Work order =
Set down all of the data exactly as it appears.

Material provided =
= = = =

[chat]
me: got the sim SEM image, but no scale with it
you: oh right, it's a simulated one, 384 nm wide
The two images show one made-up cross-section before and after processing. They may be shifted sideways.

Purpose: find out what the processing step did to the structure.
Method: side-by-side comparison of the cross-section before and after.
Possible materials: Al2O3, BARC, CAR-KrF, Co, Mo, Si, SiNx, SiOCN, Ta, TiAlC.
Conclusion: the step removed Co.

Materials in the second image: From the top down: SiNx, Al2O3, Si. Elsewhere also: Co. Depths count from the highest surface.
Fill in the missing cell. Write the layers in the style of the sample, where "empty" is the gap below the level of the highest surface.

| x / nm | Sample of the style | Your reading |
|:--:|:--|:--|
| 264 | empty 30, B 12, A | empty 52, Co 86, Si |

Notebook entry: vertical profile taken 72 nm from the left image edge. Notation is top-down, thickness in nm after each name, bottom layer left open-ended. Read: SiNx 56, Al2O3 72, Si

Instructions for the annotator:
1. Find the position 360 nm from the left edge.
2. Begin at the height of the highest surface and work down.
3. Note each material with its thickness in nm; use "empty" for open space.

= = = =

Answer box =
[chat]
me: got the sim SEM image, but no scale with it
you: oh right, it's a simulated one, 384 nm wide
The two images show one made-up cross-section before and after processing. They may be shifted sideways.

Purpose: find out what the processing step did to the structure.
Method: side-by-side comparison of the cross-section before and after.
Possible materials: Al2O3, BARC, CAR-KrF, Co, Mo, Si, SiNx, SiOCN, Ta, TiAlC.
Conclusion: the step removed Co.

Materials in the second image: From the top down: SiNx, Al2O3, Si. Elsewhere also: Co. Depths count from the highest surface.
Fill in the missing cell. Write the layers in the style of the sample, where "empty" is the gap below the level of the highest surface.

| x / nm | Sample of the style | Your reading |
|:--:|:--|:--|
| 264 | empty 30, B 12, A | empty 52, Co 86, Si |

Notebook entry: vertical profile taken 72 nm from the left image edge. Notation is top-down, thickness in nm after each name, bottom layer left open-ended. Read: SiNx 56, Al2O3 72, Si

Instructions for the annotator:
1. Find the position 360 nm from the left edge.
2. Begin at the height of the highest surface and work down.
3. Note each material with its thickness in nm; use "empty" for open space.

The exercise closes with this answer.